» Assigned task: For the listing that follows, give again exactly the lines from the one with "Killed dies are" to the one with "record lots=6 wafers=16 last_day=50", including both.

» Data extract:
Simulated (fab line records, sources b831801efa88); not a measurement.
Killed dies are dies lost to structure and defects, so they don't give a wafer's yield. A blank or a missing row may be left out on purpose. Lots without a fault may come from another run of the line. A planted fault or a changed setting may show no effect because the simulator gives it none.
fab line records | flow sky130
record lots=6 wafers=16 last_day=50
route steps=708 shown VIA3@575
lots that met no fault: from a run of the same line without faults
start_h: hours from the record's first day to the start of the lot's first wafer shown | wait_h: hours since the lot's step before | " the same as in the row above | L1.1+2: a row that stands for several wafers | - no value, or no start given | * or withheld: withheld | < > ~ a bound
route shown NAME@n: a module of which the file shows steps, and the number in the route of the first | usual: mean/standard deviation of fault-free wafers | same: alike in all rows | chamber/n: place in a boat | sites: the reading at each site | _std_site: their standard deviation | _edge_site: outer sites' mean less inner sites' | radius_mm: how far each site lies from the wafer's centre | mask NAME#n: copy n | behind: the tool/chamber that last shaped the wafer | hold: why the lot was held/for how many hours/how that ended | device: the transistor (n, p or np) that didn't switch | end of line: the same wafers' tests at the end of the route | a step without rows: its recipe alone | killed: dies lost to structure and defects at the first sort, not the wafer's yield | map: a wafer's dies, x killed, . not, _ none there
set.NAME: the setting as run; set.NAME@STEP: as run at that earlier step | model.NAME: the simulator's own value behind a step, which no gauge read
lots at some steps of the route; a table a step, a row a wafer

» Task response:
Killed dies are dies lost to structure and defects, so they don't give a wafer's yield. A blank or a missing row may be left out on purpose. Lots without a fault may come from another run of the line. A planted fault or a changed setting may show no effect because the simulator gives it none.
fab line records | flow sky130
record lots=6 wafers=16 last_day=50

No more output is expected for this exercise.